==== Data records ====

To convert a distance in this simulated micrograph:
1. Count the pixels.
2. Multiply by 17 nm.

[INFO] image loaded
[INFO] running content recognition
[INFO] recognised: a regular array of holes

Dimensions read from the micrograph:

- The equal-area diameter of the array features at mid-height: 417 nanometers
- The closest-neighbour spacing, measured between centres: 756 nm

====

### Required action
Repeat what the records above say. Use their exact words.

### Response
To convert a distance in this simulated micrograph:
1. Count the pixels.
2. Multiply by 17 nm.

[INFO] image loaded
[INFO] running content recognition
[INFO] recognised: a regular array of holes

Dimensions read from the micrograph:

- The equal-area diameter of the array features at mid-height: 417 nanometers
- The closest-neighbour spacing, measured between centres: 756 nm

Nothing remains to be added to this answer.